·····
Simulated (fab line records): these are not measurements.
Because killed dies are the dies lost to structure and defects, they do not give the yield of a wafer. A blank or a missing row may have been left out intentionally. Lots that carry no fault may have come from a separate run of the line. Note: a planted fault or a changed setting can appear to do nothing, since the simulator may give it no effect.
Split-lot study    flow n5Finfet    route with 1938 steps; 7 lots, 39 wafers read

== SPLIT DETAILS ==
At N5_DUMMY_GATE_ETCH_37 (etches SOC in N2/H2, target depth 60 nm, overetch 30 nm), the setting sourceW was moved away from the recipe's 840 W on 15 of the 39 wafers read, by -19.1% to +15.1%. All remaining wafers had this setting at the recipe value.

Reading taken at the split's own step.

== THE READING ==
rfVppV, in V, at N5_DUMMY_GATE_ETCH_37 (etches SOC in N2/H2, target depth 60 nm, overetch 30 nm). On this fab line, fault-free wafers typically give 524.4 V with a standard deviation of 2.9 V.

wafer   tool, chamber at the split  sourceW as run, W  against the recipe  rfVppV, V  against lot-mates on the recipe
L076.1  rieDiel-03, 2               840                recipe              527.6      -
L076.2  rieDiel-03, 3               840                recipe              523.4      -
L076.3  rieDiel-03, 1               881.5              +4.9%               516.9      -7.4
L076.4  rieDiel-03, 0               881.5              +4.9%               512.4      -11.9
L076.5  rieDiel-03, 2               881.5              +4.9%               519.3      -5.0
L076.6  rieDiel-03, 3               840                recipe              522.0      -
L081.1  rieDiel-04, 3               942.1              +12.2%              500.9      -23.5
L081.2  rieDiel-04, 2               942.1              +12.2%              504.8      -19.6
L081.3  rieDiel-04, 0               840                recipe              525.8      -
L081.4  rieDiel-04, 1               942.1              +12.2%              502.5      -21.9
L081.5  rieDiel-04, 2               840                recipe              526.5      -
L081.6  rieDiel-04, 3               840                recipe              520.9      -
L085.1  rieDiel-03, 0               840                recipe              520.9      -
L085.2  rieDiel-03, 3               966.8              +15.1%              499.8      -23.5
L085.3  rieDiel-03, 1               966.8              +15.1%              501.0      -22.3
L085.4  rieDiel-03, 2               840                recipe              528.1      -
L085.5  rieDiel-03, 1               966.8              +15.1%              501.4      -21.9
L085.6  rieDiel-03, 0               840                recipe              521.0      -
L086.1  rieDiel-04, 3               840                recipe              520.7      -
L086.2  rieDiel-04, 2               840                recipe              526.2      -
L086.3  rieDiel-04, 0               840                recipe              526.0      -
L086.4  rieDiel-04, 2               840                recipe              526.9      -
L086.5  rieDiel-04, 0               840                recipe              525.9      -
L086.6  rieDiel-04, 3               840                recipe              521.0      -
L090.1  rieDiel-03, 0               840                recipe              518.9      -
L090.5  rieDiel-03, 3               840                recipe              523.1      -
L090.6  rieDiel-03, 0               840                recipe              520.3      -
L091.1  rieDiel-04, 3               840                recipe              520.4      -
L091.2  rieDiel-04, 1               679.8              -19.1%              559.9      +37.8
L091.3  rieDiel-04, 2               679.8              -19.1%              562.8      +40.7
·····

EXERCISE:
Only one part of the material above is to be transcribed, namely the lines starting with the line that has "Reading taken at the split's own step." and going on through the line that has "rfVppV, in V, at", exactly as they stand.

ANSWER SPACE:
Reading taken at the split's own step.

== THE READING ==
rfVppV, in V, at N5_DUMMY_GATE_ETCH_37 (etches SOC in N2/H2, target depth 60 nm, overetch 30 nm). On this fab line, fault-free wafers typically give 524.4 V with a standard deviation of 2.9 V.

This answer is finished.